ACTIVITY
Copy exactly the lines from the start of the data below through the one that carries "The step deposits", and only those.

++++++++++

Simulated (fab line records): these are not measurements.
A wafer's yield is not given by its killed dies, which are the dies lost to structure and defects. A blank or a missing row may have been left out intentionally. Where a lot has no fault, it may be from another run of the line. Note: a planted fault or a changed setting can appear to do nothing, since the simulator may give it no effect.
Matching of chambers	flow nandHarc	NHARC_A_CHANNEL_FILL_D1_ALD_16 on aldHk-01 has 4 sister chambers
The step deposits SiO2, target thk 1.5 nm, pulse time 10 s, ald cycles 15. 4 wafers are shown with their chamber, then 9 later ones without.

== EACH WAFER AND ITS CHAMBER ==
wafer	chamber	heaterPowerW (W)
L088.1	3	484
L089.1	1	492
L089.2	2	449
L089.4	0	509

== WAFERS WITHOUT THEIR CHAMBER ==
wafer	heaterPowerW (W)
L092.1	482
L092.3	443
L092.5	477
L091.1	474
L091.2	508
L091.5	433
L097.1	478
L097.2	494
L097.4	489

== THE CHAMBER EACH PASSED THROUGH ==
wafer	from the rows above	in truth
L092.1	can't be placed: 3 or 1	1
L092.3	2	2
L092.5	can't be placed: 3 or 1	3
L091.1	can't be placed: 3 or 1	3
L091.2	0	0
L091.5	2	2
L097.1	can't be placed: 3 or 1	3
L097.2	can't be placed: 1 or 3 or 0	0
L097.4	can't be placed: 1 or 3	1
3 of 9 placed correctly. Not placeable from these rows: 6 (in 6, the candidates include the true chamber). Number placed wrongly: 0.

++++++++++

WRITTEN REPLY
Simulated (fab line records): these are not measurements.
A wafer's yield is not given by its killed dies, which are the dies lost to structure and defects. A blank or a missing row may have been left out intentionally. Where a lot has no fault, it may be from another run of the line. Note: a planted fault or a changed setting can appear to do nothing, since the simulator may give it no effect.
Matching of chambers	flow nandHarc	NHARC_A_CHANNEL_FILL_D1_ALD_16 on aldHk-01 has 4 sister chambers
The step deposits SiO2, target thk 1.5 nm, pulse time 10 s, ald cycles 15. 4 wafers are shown with their chamber, then 9 later ones without.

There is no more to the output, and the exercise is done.